**Supplied records**
|---|

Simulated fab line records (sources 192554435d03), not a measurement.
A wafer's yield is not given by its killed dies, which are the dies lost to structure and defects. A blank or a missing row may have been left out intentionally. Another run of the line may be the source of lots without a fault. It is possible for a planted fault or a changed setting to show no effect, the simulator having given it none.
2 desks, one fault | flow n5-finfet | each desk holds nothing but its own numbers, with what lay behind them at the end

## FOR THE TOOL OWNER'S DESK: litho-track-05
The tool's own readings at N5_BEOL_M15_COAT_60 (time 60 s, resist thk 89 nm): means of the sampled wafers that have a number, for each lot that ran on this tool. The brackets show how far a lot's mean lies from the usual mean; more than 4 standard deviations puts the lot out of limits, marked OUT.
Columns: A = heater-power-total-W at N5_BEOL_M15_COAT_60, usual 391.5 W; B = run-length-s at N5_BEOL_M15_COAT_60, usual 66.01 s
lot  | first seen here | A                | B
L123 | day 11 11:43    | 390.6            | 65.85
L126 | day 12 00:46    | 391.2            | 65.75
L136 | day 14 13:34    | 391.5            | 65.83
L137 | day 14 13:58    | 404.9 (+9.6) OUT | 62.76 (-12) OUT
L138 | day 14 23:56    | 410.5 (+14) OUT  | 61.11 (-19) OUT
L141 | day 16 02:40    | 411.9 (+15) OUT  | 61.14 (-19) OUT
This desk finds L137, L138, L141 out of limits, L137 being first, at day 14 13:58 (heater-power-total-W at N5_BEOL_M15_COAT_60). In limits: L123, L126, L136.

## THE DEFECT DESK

|---|

**Task item**
Extract every line above exactly as it stands.

**Exercise output**
Simulated fab line records (sources 192554435d03), not a measurement.
A wafer's yield is not given by its killed dies, which are the dies lost to structure and defects. A blank or a missing row may have been left out intentionally. Another run of the line may be the source of lots without a fault. It is possible for a planted fault or a changed setting to show no effect, the simulator having given it none.
2 desks, one fault | flow n5-finfet | each desk holds nothing but its own numbers, with what lay behind them at the end

## FOR THE TOOL OWNER'S DESK: litho-track-05
The tool's own readings at N5_BEOL_M15_COAT_60 (time 60 s, resist thk 89 nm): means of the sampled wafers that have a number, for each lot that ran on this tool. The brackets show how far a lot's mean lies from the usual mean; more than 4 standard deviations puts the lot out of limits, marked OUT.
Columns: A = heater-power-total-W at N5_BEOL_M15_COAT_60, usual 391.5 W; B = run-length-s at N5_BEOL_M15_COAT_60, usual 66.01 s
lot  | first seen here | A                | B
L123 | day 11 11:43    | 390.6            | 65.85
L126 | day 12 00:46    | 391.2            | 65.75
L136 | day 14 13:34    | 391.5            | 65.83
L137 | day 14 13:58    | 404.9 (+9.6) OUT | 62.76 (-12) OUT
L138 | day 14 23:56    | 410.5 (+14) OUT  | 61.11 (-19) OUT
L141 | day 16 02:40    | 411.9 (+15) OUT  | 61.14 (-19) OUT
This desk finds L137, L138, L141 out of limits, L137 being first, at day 14 13:58 (heater-power-total-W at N5_BEOL_M15_COAT_60). In limits: L123, L126, L136.

## THE DEFECT DESK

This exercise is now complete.